§ Required action
Using the material that follows, output exactly the lines from the one containing "6) DIRECTIONAL_ETCH,etch materials" through the one containing "15) MASKED_ETCH,tone open,mask", with both ends kept.

§ Data records
————————
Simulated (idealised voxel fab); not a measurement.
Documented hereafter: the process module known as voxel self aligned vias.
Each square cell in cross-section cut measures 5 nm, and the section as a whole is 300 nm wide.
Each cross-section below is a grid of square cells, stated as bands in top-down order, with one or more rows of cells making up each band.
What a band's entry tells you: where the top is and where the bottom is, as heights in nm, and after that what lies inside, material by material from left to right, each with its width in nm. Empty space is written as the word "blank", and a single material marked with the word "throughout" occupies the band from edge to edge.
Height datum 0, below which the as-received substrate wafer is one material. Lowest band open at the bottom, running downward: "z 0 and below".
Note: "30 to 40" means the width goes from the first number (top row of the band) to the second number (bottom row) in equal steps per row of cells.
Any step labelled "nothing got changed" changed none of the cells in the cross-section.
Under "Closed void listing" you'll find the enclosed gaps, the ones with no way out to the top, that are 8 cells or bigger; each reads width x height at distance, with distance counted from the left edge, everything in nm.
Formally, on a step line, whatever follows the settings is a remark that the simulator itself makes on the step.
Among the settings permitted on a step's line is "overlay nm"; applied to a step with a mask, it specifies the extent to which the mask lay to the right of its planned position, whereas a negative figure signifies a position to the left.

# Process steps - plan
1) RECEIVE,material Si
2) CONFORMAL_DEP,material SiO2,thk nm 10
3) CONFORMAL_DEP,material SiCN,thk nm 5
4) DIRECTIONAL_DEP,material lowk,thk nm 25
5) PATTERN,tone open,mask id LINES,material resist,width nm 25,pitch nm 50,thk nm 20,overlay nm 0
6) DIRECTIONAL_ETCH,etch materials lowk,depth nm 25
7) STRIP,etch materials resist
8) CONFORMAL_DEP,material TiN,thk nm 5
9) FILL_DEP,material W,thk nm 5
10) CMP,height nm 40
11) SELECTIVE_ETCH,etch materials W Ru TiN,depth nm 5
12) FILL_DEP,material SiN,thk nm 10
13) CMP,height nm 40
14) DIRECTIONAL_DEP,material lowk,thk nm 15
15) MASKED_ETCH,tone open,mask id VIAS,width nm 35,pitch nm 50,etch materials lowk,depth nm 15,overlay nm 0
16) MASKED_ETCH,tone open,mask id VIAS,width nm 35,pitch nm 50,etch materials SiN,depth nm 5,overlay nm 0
————————

§ Task output
6) DIRECTIONAL_ETCH,etch materials lowk,depth nm 25
7) STRIP,etch materials resist
8) CONFORMAL_DEP,material TiN,thk nm 5
9) FILL_DEP,material W,thk nm 5
10) CMP,height nm 40
11) SELECTIVE_ETCH,etch materials W Ru TiN,depth nm 5
12) FILL_DEP,material SiN,thk nm 10
13) CMP,height nm 40
14) DIRECTIONAL_DEP,material lowk,thk nm 15
15) MASKED_ETCH,tone open,mask id VIAS,width nm 35,pitch nm 50,etch materials lowk,depth nm 15,overlay nm 0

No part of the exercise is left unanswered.